Action item:
Give back exactly the lines of the material below, starting with the line with "L362;day 26 01:32;filmMetro-02;610 606 603" and going on through the line with "L362;pvdSputter-02, day 25 03:16".

──────── Data to examine

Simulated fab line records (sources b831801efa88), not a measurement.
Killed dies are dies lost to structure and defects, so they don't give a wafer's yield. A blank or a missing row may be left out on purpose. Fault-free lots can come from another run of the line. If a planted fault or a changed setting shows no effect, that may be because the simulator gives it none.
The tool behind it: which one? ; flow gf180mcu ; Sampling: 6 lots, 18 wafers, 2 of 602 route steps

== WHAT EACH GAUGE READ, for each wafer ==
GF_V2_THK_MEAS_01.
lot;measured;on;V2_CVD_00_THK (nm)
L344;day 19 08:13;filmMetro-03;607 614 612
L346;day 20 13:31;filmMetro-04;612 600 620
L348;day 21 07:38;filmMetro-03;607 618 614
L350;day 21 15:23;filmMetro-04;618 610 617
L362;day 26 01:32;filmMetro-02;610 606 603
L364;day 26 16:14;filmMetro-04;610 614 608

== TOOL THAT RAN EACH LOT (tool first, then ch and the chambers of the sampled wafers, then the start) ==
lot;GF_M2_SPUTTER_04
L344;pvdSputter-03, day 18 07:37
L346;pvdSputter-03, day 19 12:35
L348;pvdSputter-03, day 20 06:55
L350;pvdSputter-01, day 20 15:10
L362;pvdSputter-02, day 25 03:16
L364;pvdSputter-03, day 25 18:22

────────────────

Answer section:
L362;day 26 01:32;filmMetro-02;610 606 603
L364;day 26 16:14;filmMetro-04;610 614 608

== TOOL THAT RAN EACH LOT (tool first, then ch and the chambers of the sampled wafers, then the start) ==
lot;GF_M2_SPUTTER_04
L344;pvdSputter-03, day 18 07:37
L346;pvdSputter-03, day 19 12:35
L348;pvdSputter-03, day 20 06:55
L350;pvdSputter-01, day 20 15:10
L362;pvdSputter-02, day 25 03:16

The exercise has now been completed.